[Opening Material supplied section]

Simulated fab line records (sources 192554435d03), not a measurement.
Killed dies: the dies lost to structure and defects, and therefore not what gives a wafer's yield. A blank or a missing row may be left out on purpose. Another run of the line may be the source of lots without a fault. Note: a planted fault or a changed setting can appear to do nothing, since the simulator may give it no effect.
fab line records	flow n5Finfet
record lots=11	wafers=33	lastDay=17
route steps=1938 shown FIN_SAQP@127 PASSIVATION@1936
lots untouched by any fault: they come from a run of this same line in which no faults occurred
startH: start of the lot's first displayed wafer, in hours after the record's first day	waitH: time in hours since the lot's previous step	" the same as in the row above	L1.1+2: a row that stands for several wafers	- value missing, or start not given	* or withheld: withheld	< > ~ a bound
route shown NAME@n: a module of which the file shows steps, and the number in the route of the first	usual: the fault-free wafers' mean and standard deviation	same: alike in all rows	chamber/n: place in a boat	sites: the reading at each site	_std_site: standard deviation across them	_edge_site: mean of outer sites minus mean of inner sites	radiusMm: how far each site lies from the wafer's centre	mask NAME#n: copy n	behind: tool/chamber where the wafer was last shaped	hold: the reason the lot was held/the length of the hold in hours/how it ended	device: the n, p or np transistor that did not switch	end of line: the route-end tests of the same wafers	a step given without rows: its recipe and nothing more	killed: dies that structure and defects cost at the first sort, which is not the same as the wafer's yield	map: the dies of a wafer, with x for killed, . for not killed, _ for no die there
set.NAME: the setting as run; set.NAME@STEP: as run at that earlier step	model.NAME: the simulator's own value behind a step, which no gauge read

[Closing Material supplied section]

Take the listing above and write it out again exactly.

Simulated fab line records (sources 192554435d03), not a measurement.
Killed dies: the dies lost to structure and defects, and therefore not what gives a wafer's yield. A blank or a missing row may be left out on purpose. Another run of the line may be the source of lots without a fault. Note: a planted fault or a changed setting can appear to do nothing, since the simulator may give it no effect.
fab line records	flow n5Finfet
record lots=11	wafers=33	lastDay=17
route steps=1938 shown FIN_SAQP@127 PASSIVATION@1936
lots untouched by any fault: they come from a run of this same line in which no faults occurred
startH: start of the lot's first displayed wafer, in hours after the record's first day	waitH: time in hours since the lot's previous step	" the same as in the row above	L1.1+2: a row that stands for several wafers	- value missing, or start not given	* or withheld: withheld	< > ~ a bound
route shown NAME@n: a module of which the file shows steps, and the number in the route of the first	usual: the fault-free wafers' mean and standard deviation	same: alike in all rows	chamber/n: place in a boat	sites: the reading at each site	_std_site: standard deviation across them	_edge_site: mean of outer sites minus mean of inner sites	radiusMm: how far each site lies from the wafer's centre	mask NAME#n: copy n	behind: tool/chamber where the wafer was last shaped	hold: the reason the lot was held/the length of the hold in hours/how it ended	device: the n, p or np transistor that did not switch	end of line: the route-end tests of the same wafers	a step given without rows: its recipe and nothing more	killed: dies that structure and defects cost at the first sort, which is not the same as the wafer's yield	map: the dies of a wafer, with x for killed, . for not killed, _ for no die there
set.NAME: the setting as run; set.NAME@STEP: as run at that earlier step	model.NAME: the simulator's own value behind a step, which no gauge read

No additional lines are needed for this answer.